Top of Entries provided

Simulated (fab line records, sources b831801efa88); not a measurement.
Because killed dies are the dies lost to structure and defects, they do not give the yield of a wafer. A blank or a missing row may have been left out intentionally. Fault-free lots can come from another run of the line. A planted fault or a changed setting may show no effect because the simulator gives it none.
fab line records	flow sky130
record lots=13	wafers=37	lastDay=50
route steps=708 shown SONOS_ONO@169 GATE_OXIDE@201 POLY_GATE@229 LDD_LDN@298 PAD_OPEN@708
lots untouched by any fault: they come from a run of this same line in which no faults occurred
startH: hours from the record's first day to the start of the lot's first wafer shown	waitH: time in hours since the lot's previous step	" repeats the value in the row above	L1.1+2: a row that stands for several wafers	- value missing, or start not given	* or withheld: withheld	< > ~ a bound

Bottom of Entries provided

■ Exercise ■
Once you have read the data above, print all of it again exactly.

■ Expected answer ■
Simulated (fab line records, sources b831801efa88); not a measurement.
Because killed dies are the dies lost to structure and defects, they do not give the yield of a wafer. A blank or a missing row may have been left out intentionally. Fault-free lots can come from another run of the line. A planted fault or a changed setting may show no effect because the simulator gives it none.
fab line records	flow sky130
record lots=13	wafers=37	lastDay=50
route steps=708 shown SONOS_ONO@169 GATE_OXIDE@201 POLY_GATE@229 LDD_LDN@298 PAD_OPEN@708
lots untouched by any fault: they come from a run of this same line in which no faults occurred
startH: hours from the record's first day to the start of the lot's first wafer shown	waitH: time in hours since the lot's previous step	" repeats the value in the row above	L1.1+2: a row that stands for several wafers	- value missing, or start not given	* or withheld: withheld	< > ~ a bound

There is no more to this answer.